All of the entries should be returned without a single change.

-- DATA FOR ANALYSIS follows --

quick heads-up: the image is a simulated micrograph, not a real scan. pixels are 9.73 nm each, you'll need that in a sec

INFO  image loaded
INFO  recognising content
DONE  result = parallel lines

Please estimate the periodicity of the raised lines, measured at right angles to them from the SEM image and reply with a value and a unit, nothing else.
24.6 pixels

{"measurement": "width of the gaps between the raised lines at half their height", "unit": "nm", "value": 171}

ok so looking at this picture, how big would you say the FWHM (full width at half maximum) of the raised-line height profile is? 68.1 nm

-- DATA FOR ANALYSIS concluded --

• [YOUR RESPONSE]
quick heads-up: the image is a simulated micrograph, not a real scan. pixels are 9.73 nm each, you'll need that in a sec

INFO  image loaded
INFO  recognising content
DONE  result = parallel lines

Please estimate the periodicity of the raised lines, measured at right angles to them from the SEM image and reply with a value and a unit, nothing else.
24.6 pixels

{"measurement": "width of the gaps between the raised lines at half their height", "unit": "nm", "value": 171}

ok so looking at this picture, how big would you say the FWHM (full width at half maximum) of the raised-line height profile is? 68.1 nm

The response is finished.